+ + + + +

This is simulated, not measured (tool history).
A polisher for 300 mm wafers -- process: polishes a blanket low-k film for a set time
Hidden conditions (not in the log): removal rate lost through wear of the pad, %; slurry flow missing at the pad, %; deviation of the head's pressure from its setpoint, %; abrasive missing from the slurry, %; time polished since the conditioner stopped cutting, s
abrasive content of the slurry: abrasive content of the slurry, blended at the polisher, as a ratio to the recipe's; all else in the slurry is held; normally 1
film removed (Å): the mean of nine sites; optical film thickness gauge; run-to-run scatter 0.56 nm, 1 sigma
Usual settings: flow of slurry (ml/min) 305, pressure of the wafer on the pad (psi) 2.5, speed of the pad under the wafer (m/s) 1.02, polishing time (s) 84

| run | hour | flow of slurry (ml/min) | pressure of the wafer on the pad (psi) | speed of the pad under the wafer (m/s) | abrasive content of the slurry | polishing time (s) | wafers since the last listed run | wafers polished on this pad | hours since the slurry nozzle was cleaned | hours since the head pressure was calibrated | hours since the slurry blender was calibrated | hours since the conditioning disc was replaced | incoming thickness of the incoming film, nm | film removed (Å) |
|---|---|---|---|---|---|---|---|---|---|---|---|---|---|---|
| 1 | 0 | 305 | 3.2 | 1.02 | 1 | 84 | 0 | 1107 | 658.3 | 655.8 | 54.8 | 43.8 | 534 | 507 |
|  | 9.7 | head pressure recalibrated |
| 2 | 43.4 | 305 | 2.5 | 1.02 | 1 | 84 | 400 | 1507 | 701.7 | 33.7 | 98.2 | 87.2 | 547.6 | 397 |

+ + + + +

REQUIRED ACTION:
The answer should consist of the lines from the first line of the entries through the line with "A polisher for", copied exactly.

TASK SOLUTION:
This is simulated, not measured (tool history).
A polisher for 300 mm wafers -- process: polishes a blanket low-k film for a set time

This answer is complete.